● Given data
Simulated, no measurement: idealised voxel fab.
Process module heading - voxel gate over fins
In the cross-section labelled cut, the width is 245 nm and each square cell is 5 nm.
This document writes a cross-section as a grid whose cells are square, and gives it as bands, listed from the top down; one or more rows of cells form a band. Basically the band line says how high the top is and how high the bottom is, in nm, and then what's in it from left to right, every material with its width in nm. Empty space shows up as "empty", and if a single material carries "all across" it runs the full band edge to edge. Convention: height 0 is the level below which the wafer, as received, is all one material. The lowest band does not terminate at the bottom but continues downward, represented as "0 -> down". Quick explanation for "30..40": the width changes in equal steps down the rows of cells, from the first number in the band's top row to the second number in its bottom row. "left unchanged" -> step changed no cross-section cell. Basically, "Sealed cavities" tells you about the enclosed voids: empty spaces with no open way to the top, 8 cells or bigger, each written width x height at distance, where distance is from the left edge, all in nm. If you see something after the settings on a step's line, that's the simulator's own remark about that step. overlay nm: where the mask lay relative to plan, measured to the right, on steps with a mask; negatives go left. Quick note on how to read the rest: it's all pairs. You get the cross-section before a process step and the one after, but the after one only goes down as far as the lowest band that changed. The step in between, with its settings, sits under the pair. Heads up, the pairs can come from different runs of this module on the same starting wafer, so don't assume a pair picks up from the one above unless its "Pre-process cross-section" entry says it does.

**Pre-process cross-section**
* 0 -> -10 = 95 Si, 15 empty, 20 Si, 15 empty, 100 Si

● Required action
Retype the whole listing above, line for line and exactly.

● Your solution
Simulated, no measurement: idealised voxel fab.
Process module heading - voxel gate over fins
In the cross-section labelled cut, the width is 245 nm and each square cell is 5 nm.
This document writes a cross-section as a grid whose cells are square, and gives it as bands, listed from the top down; one or more rows of cells form a band. Basically the band line says how high the top is and how high the bottom is, in nm, and then what's in it from left to right, every material with its width in nm. Empty space shows up as "empty", and if a single material carries "all across" it runs the full band edge to edge. Convention: height 0 is the level below which the wafer, as received, is all one material. The lowest band does not terminate at the bottom but continues downward, represented as "0 -> down". Quick explanation for "30..40": the width changes in equal steps down the rows of cells, from the first number in the band's top row to the second number in its bottom row. "left unchanged" -> step changed no cross-section cell. Basically, "Sealed cavities" tells you about the enclosed voids: empty spaces with no open way to the top, 8 cells or bigger, each written width x height at distance, where distance is from the left edge, all in nm. If you see something after the settings on a step's line, that's the simulator's own remark about that step. overlay nm: where the mask lay relative to plan, measured to the right, on steps with a mask; negatives go left. Quick note on how to read the rest: it's all pairs. You get the cross-section before a process step and the one after, but the after one only goes down as far as the lowest band that changed. The step in between, with its settings, sits under the pair. Heads up, the pairs can come from different runs of this module on the same starting wafer, so don't assume a pair picks up from the one above unless its "Pre-process cross-section" entry says it does.

**Pre-process cross-section**
* 0 -> -10 = 95 Si, 15 empty, 20 Si, 15 empty, 100 Si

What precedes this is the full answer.